**PROVIDED MATERIAL**
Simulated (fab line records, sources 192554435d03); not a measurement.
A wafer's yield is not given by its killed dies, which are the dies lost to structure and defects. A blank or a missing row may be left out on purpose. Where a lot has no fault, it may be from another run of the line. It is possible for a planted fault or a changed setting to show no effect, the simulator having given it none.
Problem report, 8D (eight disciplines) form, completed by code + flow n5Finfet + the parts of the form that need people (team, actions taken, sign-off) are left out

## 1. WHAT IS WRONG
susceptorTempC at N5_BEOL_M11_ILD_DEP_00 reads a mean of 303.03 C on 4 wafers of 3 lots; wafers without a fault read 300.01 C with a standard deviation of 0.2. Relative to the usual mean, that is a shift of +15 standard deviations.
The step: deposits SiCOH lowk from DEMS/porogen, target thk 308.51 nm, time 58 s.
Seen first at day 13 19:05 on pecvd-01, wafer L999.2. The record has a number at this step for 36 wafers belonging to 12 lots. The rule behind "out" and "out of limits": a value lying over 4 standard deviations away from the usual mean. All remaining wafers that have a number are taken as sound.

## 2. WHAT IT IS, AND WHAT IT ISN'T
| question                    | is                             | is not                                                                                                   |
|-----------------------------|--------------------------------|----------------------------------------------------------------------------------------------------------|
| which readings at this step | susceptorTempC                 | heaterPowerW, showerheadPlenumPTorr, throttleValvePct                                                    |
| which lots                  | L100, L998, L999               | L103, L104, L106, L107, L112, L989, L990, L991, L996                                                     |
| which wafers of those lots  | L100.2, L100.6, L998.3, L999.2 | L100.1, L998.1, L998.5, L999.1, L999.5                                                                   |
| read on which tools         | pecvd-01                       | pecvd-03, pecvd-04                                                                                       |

**BRIEF**
Every line of the listing is to be returned exactly as given.

**WRITTEN REPLY**
Simulated (fab line records, sources 192554435d03); not a measurement.
A wafer's yield is not given by its killed dies, which are the dies lost to structure and defects. A blank or a missing row may be left out on purpose. Where a lot has no fault, it may be from another run of the line. It is possible for a planted fault or a changed setting to show no effect, the simulator having given it none.
Problem report, 8D (eight disciplines) form, completed by code + flow n5Finfet + the parts of the form that need people (team, actions taken, sign-off) are left out

## 1. WHAT IS WRONG
susceptorTempC at N5_BEOL_M11_ILD_DEP_00 reads a mean of 303.03 C on 4 wafers of 3 lots; wafers without a fault read 300.01 C with a standard deviation of 0.2. Relative to the usual mean, that is a shift of +15 standard deviations.
The step: deposits SiCOH lowk from DEMS/porogen, target thk 308.51 nm, time 58 s.
Seen first at day 13 19:05 on pecvd-01, wafer L999.2. The record has a number at this step for 36 wafers belonging to 12 lots. The rule behind "out" and "out of limits": a value lying over 4 standard deviations away from the usual mean. All remaining wafers that have a number are taken as sound.

## 2. WHAT IT IS, AND WHAT IT ISN'T
| question                    | is                             | is not                                                                                                   |
|-----------------------------|--------------------------------|----------------------------------------------------------------------------------------------------------|
| which readings at this step | susceptorTempC                 | heaterPowerW, showerheadPlenumPTorr, throttleValvePct                                                    |
| which lots                  | L100, L998, L999               | L103, L104, L106, L107, L112, L989, L990, L991, L996                                                     |
| which wafers of those lots  | L100.2, L100.6, L998.3, L999.2 | L100.1, L998.1, L998.5, L999.1, L999.5                                                                   |
| read on which tools         | pecvd-01                       | pecvd-03, pecvd-04                                                                                       |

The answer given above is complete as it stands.